### Supplied material
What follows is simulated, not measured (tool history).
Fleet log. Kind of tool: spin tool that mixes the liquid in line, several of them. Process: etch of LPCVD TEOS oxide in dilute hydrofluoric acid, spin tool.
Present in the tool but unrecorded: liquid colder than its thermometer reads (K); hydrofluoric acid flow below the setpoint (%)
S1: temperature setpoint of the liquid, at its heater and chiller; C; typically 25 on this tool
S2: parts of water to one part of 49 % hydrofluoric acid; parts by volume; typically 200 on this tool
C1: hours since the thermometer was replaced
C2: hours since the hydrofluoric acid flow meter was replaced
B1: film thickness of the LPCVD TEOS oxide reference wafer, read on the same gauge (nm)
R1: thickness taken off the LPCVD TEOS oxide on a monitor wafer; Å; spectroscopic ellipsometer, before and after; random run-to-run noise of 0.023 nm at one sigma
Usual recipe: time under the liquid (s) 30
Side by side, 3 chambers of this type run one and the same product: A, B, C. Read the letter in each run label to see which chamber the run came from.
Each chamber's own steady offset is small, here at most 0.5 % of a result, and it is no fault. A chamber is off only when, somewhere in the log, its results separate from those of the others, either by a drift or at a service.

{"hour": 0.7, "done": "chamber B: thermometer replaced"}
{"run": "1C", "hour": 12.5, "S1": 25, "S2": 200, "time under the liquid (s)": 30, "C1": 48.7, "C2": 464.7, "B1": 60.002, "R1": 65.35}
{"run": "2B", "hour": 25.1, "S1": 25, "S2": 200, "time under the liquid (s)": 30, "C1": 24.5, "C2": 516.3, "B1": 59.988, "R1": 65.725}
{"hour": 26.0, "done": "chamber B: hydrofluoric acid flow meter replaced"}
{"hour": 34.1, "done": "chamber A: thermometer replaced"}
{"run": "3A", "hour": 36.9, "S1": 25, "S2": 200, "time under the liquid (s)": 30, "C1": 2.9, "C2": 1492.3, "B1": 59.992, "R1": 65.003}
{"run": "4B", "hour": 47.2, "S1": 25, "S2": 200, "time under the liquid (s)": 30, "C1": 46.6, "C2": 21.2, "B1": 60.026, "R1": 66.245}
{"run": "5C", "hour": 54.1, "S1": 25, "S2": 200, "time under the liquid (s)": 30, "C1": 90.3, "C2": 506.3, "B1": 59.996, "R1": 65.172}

### Work task
In the data above, start at the line that has "S2: parts of", stop after the line that has "Side by side, 3", and print every line in between exactly as it stands.

### Written solution
S2: parts of water to one part of 49 % hydrofluoric acid; parts by volume; typically 200 on this tool
C1: hours since the thermometer was replaced
C2: hours since the hydrofluoric acid flow meter was replaced
B1: film thickness of the LPCVD TEOS oxide reference wafer, read on the same gauge (nm)
R1: thickness taken off the LPCVD TEOS oxide on a monitor wafer; Å; spectroscopic ellipsometer, before and after; random run-to-run noise of 0.023 nm at one sigma
Usual recipe: time under the liquid (s) 30
Side by side, 3 chambers of this type run one and the same product: A, B, C. Read the letter in each run label to see which chamber the run came from.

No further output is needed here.